▶ _Work task_: Set down exactly the lines in the records below that run from the line with "Killed dies are" to the line with "The tool's own", inclusive, and nothing more.

▶ _Supplied data_:
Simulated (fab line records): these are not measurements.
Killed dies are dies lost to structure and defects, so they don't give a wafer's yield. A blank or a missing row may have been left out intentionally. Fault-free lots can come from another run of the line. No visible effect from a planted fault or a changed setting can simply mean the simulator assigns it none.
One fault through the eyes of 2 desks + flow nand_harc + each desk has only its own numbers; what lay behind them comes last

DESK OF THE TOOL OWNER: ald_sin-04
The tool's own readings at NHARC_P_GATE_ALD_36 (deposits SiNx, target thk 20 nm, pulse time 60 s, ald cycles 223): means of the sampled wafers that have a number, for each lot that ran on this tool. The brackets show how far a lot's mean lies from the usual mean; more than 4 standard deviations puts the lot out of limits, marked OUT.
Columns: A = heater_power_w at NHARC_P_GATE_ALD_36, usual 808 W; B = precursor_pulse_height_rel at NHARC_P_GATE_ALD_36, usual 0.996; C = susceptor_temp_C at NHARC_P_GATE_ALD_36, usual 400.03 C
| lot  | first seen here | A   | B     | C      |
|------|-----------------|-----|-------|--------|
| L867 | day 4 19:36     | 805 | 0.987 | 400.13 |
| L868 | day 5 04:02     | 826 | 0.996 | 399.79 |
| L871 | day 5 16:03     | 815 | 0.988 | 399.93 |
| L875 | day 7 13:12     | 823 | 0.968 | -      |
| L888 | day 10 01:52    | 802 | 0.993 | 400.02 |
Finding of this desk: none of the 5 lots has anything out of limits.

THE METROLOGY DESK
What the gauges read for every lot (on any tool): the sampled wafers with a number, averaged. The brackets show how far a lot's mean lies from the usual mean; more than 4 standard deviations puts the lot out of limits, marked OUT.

▶ _Answer box_:
Killed dies are dies lost to structure and defects, so they don't give a wafer's yield. A blank or a missing row may have been left out intentionally. Fault-free lots can come from another run of the line. No visible effect from a planted fault or a changed setting can simply mean the simulator assigns it none.
One fault through the eyes of 2 desks + flow nand_harc + each desk has only its own numbers; what lay behind them comes last

DESK OF THE TOOL OWNER: ald_sin-04
The tool's own readings at NHARC_P_GATE_ALD_36 (deposits SiNx, target thk 20 nm, pulse time 60 s, ald cycles 223): means of the sampled wafers that have a number, for each lot that ran on this tool. The brackets show how far a lot's mean lies from the usual mean; more than 4 standard deviations puts the lot out of limits, marked OUT.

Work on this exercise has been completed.